☆ ☆ ☆ ☆ ☆ ☆ ☆
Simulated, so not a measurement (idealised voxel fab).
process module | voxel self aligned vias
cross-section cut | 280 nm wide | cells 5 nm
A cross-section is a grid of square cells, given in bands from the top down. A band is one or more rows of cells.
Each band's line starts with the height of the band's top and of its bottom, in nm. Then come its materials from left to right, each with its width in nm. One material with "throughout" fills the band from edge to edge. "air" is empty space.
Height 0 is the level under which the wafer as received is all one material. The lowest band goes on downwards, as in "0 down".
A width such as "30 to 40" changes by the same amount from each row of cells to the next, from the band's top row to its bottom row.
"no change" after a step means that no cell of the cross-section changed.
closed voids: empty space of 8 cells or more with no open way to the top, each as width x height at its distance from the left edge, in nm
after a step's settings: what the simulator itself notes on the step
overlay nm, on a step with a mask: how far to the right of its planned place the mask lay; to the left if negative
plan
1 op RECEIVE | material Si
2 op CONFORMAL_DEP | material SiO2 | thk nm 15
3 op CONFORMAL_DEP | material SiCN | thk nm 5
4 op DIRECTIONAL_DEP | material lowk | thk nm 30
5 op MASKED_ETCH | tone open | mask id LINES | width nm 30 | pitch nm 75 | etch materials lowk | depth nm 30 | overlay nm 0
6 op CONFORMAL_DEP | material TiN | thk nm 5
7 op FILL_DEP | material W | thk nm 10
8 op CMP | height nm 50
☆ ☆ ☆ ☆ ☆ ☆ ☆

Everything from the first line of the records above to the line containing "7 op FILL_DEP | material W | thk nm 10", inclusive, should be repeated exactly; leave out the rest.

Simulated, so not a measurement (idealised voxel fab).
process module | voxel self aligned vias
cross-section cut | 280 nm wide | cells 5 nm
A cross-section is a grid of square cells, given in bands from the top down. A band is one or more rows of cells.
Each band's line starts with the height of the band's top and of its bottom, in nm. Then come its materials from left to right, each with its width in nm. One material with "throughout" fills the band from edge to edge. "air" is empty space.
Height 0 is the level under which the wafer as received is all one material. The lowest band goes on downwards, as in "0 down".
A width such as "30 to 40" changes by the same amount from each row of cells to the next, from the band's top row to its bottom row.
"no change" after a step means that no cell of the cross-section changed.
closed voids: empty space of 8 cells or more with no open way to the top, each as width x height at its distance from the left edge, in nm
after a step's settings: what the simulator itself notes on the step
overlay nm, on a step with a mask: how far to the right of its planned place the mask lay; to the left if negative
plan
1 op RECEIVE | material Si
2 op CONFORMAL_DEP | material SiO2 | thk nm 15
3 op CONFORMAL_DEP | material SiCN | thk nm 5
4 op DIRECTIONAL_DEP | material lowk | thk nm 30
5 op MASKED_ETCH | tone open | mask id LINES | width nm 30 | pitch nm 75 | etch materials lowk | depth nm 30 | overlay nm 0
6 op CONFORMAL_DEP | material TiN | thk nm 5
7 op FILL_DEP | material W | thk nm 10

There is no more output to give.